________________________
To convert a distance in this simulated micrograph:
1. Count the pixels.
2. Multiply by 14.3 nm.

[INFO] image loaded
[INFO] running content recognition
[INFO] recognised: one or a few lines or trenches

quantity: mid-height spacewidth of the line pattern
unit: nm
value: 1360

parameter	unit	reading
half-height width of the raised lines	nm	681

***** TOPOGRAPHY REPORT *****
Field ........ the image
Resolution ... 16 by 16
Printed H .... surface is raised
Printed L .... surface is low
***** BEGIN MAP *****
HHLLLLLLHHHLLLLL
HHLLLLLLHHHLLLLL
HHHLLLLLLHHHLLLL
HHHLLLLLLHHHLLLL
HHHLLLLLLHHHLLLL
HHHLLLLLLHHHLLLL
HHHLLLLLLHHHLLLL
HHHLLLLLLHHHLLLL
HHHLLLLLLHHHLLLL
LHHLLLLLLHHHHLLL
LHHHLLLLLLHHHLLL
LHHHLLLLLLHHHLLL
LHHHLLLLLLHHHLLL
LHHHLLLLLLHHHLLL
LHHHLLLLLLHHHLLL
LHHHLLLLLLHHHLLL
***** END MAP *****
________________________

Task item:
A complete, exact copy of the material is required.

Written reply:
To convert a distance in this simulated micrograph:
1. Count the pixels.
2. Multiply by 14.3 nm.

[INFO] image loaded
[INFO] running content recognition
[INFO] recognised: one or a few lines or trenches

quantity: mid-height spacewidth of the line pattern
unit: nm
value: 1360

parameter	unit	reading
half-height width of the raised lines	nm	681

***** TOPOGRAPHY REPORT *****
Field ........ the image
Resolution ... 16 by 16
Printed H .... surface is raised
Printed L .... surface is low
***** BEGIN MAP *****
HHLLLLLLHHHLLLLL
HHLLLLLLHHHLLLLL
HHHLLLLLLHHHLLLL
HHHLLLLLLHHHLLLL
HHHLLLLLLHHHLLLL
HHHLLLLLLHHHLLLL
HHHLLLLLLHHHLLLL
HHHLLLLLLHHHLLLL
HHHLLLLLLHHHLLLL
LHHLLLLLLHHHHLLL
LHHHLLLLLLHHHLLL
LHHHLLLLLLHHHLLL
LHHHLLLLLLHHHLLL
LHHHLLLLLLHHHLLL
LHHHLLLLLLHHHLLL
LHHHLLLLLLHHHLLL
***** END MAP *****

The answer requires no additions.